Work instruction: From the first line of the material through the line containing "L250 | day 6", restate everything word for word and nothing more.

====== Dataset content

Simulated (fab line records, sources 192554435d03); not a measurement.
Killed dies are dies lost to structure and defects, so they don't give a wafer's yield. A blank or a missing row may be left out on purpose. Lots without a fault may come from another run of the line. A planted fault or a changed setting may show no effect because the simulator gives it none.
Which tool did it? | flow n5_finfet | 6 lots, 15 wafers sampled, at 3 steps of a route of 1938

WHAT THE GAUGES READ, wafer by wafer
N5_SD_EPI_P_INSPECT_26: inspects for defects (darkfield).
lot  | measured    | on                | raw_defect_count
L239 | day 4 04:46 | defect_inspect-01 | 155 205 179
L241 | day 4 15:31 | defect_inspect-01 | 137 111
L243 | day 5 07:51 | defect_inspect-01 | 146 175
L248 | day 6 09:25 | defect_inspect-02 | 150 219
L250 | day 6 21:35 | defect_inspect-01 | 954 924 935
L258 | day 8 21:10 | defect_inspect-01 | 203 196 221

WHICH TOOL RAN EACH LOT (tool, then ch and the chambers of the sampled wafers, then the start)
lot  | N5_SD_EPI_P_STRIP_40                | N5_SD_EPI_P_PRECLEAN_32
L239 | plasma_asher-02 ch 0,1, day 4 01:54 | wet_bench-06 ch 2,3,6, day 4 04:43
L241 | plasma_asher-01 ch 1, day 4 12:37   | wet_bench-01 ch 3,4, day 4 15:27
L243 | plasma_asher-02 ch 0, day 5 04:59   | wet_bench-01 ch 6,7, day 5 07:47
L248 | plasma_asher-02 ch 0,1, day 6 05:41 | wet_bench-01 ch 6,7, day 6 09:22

============

Response:
Simulated (fab line records, sources 192554435d03); not a measurement.
Killed dies are dies lost to structure and defects, so they don't give a wafer's yield. A blank or a missing row may be left out on purpose. Lots without a fault may come from another run of the line. A planted fault or a changed setting may show no effect because the simulator gives it none.
Which tool did it? | flow n5_finfet | 6 lots, 15 wafers sampled, at 3 steps of a route of 1938

WHAT THE GAUGES READ, wafer by wafer
N5_SD_EPI_P_INSPECT_26: inspects for defects (darkfield).
lot  | measured    | on                | raw_defect_count
L239 | day 4 04:46 | defect_inspect-01 | 155 205 179
L241 | day 4 15:31 | defect_inspect-01 | 137 111
L243 | day 5 07:51 | defect_inspect-01 | 146 175
L248 | day 6 09:25 | defect_inspect-02 | 150 219
L250 | day 6 21:35 | defect_inspect-01 | 954 924 935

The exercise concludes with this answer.